****************

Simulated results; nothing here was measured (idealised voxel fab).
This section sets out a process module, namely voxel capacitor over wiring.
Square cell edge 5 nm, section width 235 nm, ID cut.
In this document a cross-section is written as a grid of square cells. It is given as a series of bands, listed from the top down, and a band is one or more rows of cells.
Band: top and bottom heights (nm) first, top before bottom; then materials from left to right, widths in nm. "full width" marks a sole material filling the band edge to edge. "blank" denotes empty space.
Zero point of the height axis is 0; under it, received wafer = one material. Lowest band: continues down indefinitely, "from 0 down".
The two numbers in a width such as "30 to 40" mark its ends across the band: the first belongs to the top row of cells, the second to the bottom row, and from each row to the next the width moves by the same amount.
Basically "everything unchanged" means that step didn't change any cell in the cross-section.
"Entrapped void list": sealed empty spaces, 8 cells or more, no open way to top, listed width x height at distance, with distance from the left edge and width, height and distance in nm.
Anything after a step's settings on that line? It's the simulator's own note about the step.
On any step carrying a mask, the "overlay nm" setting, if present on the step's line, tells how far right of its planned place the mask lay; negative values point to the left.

****************

Action item: Retyping every line above exactly is all that is needed.

Exercise result:
Simulated results; nothing here was measured (idealised voxel fab).
This section sets out a process module, namely voxel capacitor over wiring.
Square cell edge 5 nm, section width 235 nm, ID cut.
In this document a cross-section is written as a grid of square cells. It is given as a series of bands, listed from the top down, and a band is one or more rows of cells.
Band: top and bottom heights (nm) first, top before bottom; then materials from left to right, widths in nm. "full width" marks a sole material filling the band edge to edge. "blank" denotes empty space.
Zero point of the height axis is 0; under it, received wafer = one material. Lowest band: continues down indefinitely, "from 0 down".
The two numbers in a width such as "30 to 40" mark its ends across the band: the first belongs to the top row of cells, the second to the bottom row, and from each row to the next the width moves by the same amount.
Basically "everything unchanged" means that step didn't change any cell in the cross-section.
"Entrapped void list": sealed empty spaces, 8 cells or more, no open way to top, listed width x height at distance, with distance from the left edge and width, height and distance in nm.
Anything after a step's settings on that line? It's the simulator's own note about the step.
On any step carrying a mask, the "overlay nm" setting, if present on the step's line, tells how far right of its planned place the mask lay; negative values point to the left.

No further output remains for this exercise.